[[ Excerpted records open ]]

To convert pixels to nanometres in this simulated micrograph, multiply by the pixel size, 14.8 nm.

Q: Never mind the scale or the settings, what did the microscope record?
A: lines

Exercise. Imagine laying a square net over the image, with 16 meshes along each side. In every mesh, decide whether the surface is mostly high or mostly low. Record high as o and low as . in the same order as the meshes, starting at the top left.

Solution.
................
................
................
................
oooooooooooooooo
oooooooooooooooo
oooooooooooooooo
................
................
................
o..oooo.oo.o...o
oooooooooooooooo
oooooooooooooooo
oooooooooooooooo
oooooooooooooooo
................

[[ Excerpted records closed ]]

■ Brief ■
Return only the lines spanning from the first line of the material through the line with "Exercise. Imagine laying", copied exactly, both ends kept.

■ Task response ■
To convert pixels to nanometres in this simulated micrograph, multiply by the pixel size, 14.8 nm.

Q: Never mind the scale or the settings, what did the microscope record?
A: lines

Exercise. Imagine laying a square net over the image, with 16 meshes along each side. In every mesh, decide whether the surface is mostly high or mostly low. Record high as o and low as . in the same order as the meshes, starting at the top left.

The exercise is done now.